### Work task
Produce an exact copy of the lines below, starting at the first and ending with the line containing "755 nanometres".

═════ Provided information

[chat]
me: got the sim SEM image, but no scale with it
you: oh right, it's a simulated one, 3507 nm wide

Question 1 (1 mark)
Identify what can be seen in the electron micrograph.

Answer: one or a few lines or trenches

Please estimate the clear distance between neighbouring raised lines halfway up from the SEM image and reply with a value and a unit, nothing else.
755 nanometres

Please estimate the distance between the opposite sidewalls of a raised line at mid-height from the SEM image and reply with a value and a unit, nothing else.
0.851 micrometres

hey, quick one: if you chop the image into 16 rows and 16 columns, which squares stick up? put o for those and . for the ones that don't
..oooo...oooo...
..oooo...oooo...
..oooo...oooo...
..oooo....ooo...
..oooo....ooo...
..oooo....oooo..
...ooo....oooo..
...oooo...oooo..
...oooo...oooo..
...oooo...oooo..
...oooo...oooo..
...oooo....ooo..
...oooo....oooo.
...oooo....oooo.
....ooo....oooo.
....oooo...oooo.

══════════

### Your response
[chat]
me: got the sim SEM image, but no scale with it
you: oh right, it's a simulated one, 3507 nm wide

Question 1 (1 mark)
Identify what can be seen in the electron micrograph.

Answer: one or a few lines or trenches

Please estimate the clear distance between neighbouring raised lines halfway up from the SEM image and reply with a value and a unit, nothing else.
755 nanometres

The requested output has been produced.